- _EXERCISE DATA_
# # #
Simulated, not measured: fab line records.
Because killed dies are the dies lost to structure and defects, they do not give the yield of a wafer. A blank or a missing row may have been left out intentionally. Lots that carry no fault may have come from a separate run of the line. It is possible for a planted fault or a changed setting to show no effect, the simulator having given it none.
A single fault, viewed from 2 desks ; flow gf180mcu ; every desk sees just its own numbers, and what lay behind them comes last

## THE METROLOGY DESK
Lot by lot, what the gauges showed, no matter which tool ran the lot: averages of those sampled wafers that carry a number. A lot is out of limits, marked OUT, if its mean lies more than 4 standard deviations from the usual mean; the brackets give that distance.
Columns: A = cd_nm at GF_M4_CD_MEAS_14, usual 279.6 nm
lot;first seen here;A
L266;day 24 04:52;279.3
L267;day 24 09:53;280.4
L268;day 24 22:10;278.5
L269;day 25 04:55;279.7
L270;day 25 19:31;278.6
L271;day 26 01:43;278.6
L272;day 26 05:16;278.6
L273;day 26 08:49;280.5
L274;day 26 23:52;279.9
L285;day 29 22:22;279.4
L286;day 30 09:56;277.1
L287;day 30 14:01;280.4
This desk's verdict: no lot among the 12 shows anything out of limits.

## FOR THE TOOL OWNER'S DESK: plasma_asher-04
# # #

- _WORK ORDER_
All lines above from the one with "lot;first seen here;A" to the one with "This desk's verdict: no", inclusive, should be copied exactly, and no other lines.

- _SOLUTION_
lot;first seen here;A
L266;day 24 04:52;279.3
L267;day 24 09:53;280.4
L268;day 24 22:10;278.5
L269;day 25 04:55;279.7
L270;day 25 19:31;278.6
L271;day 26 01:43;278.6
L272;day 26 05:16;278.6
L273;day 26 08:49;280.5
L274;day 26 23:52;279.9
L285;day 29 22:22;279.4
L286;day 30 09:56;277.1
L287;day 30 14:01;280.4
This desk's verdict: no lot among the 12 shows anything out of limits.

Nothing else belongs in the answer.